— Records shown —
---------------

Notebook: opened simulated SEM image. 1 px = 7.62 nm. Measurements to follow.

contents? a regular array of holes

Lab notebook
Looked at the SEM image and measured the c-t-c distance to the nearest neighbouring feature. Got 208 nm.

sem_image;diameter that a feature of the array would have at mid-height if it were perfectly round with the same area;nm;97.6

---------------

— Work request —
Output the lines above between the one holding "contents? a regular array of holes" and the one holding "Looked at the", inclusive, with nothing before or after them.

— Expected answer —
contents? a regular array of holes

Lab notebook
Looked at the SEM image and measured the c-t-c distance to the nearest neighbouring feature. Got 208 nm.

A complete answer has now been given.